(Material supplied begins)
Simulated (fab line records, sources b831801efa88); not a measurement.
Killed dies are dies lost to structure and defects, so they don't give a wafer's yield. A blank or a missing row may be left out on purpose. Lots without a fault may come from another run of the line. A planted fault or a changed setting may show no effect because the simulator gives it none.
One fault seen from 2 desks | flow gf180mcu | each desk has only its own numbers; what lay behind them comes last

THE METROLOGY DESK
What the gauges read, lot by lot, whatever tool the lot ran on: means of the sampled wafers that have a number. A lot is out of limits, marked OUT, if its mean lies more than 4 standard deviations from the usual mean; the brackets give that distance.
(Material supplied ends)

[Exercise]
Word for word, write out all the lines shown above.

[Exercise output]
Simulated (fab line records, sources b831801efa88); not a measurement.
Killed dies are dies lost to structure and defects, so they don't give a wafer's yield. A blank or a missing row may be left out on purpose. Lots without a fault may come from another run of the line. A planted fault or a changed setting may show no effect because the simulator gives it none.
One fault seen from 2 desks | flow gf180mcu | each desk has only its own numbers; what lay behind them comes last

THE METROLOGY DESK
What the gauges read, lot by lot, whatever tool the lot ran on: means of the sampled wafers that have a number. A lot is out of limits, marked OUT, if its mean lies more than 4 standard deviations from the usual mean; the brackets give that distance.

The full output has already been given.